> [Information]:
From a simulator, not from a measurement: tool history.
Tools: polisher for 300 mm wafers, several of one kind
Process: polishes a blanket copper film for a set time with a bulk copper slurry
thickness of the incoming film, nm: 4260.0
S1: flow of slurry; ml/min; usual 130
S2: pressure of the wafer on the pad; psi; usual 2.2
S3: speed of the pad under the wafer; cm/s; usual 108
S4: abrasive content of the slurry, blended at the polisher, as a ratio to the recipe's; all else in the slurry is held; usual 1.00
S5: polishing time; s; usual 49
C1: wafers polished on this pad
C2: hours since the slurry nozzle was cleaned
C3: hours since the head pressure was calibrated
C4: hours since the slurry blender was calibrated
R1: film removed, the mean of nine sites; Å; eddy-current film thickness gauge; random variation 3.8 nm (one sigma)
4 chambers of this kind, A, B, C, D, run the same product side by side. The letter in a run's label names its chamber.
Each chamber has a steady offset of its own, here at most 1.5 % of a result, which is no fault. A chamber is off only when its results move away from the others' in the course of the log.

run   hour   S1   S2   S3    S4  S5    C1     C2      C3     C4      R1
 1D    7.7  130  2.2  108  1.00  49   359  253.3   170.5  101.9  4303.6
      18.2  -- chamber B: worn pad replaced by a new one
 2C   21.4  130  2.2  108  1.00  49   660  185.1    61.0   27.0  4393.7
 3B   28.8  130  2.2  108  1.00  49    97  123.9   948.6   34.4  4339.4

> [Required action]: Your task is to reproduce the entries exactly, starting at the first line and ending with the line containing "S3: speed of".

> [Written response]:
From a simulator, not from a measurement: tool history.
Tools: polisher for 300 mm wafers, several of one kind
Process: polishes a blanket copper film for a set time with a bulk copper slurry
thickness of the incoming film, nm: 4260.0
S1: flow of slurry; ml/min; usual 130
S2: pressure of the wafer on the pad; psi; usual 2.2
S3: speed of the pad under the wafer; cm/s; usual 108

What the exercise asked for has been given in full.